Give an exact copy of the lines from the beginning of the listing below to the "The width of" line, inclusive.

┄┄┄┄┄┄┄┄┄┄
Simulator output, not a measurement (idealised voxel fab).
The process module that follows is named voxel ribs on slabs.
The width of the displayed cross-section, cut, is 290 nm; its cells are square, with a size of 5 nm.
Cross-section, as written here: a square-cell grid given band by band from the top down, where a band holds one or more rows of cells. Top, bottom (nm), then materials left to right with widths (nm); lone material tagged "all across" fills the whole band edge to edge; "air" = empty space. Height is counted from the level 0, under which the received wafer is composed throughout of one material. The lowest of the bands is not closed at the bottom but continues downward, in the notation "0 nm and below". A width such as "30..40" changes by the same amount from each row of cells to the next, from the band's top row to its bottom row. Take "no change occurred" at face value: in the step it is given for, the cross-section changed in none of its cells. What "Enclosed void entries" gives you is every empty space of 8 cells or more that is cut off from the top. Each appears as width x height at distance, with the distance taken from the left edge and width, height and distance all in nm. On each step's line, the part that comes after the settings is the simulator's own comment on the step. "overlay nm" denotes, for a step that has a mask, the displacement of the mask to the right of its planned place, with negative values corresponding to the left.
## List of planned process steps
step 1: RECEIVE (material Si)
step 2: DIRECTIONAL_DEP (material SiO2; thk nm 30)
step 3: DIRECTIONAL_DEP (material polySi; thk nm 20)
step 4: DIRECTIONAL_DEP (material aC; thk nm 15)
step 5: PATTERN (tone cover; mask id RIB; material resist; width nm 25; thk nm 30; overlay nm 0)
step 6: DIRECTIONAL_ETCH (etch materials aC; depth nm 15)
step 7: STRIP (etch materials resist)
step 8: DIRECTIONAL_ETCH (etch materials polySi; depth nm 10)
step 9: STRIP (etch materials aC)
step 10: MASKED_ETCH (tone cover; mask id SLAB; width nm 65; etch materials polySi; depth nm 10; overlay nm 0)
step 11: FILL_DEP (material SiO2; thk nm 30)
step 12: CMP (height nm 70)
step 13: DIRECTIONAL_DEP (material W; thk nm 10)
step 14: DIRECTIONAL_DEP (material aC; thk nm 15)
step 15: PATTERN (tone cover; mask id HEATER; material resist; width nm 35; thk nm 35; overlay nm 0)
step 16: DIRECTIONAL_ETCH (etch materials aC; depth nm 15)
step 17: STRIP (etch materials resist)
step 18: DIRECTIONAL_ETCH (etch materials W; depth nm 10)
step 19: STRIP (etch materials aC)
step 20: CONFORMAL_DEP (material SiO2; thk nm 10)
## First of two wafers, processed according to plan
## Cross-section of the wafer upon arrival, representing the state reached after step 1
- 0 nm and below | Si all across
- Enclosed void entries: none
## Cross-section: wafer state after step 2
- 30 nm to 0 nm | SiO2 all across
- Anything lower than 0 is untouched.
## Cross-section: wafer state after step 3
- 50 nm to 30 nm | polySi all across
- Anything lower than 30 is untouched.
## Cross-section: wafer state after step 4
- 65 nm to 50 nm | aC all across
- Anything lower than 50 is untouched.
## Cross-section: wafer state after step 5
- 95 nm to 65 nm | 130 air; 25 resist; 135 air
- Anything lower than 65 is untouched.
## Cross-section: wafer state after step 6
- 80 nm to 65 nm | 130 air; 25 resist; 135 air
┄┄┄┄┄┄┄┄┄┄

TASK SOLUTION:
Simulator output, not a measurement (idealised voxel fab).
The process module that follows is named voxel ribs on slabs.
The width of the displayed cross-section, cut, is 290 nm; its cells are square, with a size of 5 nm.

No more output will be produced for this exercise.